The material below contains a line with "A width given" and a line with "no cross-section cell.". Copy exactly those two lines and all lines between them.

======
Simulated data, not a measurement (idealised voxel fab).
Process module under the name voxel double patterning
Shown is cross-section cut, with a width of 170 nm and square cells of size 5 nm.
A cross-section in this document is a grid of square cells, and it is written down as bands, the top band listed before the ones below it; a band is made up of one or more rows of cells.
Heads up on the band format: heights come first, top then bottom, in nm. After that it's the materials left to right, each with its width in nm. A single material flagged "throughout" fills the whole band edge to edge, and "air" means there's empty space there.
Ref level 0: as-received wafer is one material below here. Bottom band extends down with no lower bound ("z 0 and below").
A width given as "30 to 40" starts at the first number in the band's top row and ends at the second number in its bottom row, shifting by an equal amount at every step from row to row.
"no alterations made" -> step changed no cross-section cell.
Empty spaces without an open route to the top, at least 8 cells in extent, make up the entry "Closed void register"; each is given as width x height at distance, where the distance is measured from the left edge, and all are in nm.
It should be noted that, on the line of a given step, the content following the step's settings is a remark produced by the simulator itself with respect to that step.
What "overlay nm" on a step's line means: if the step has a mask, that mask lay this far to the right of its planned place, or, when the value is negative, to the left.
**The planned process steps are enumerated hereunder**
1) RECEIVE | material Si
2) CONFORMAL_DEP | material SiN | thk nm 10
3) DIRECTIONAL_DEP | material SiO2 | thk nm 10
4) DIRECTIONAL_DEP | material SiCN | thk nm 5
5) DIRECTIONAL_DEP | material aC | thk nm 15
======

■ Exercise result
A width given as "30 to 40" starts at the first number in the band's top row and ends at the second number in its bottom row, shifting by an equal amount at every step from row to row.
"no alterations made" -> step changed no cross-section cell.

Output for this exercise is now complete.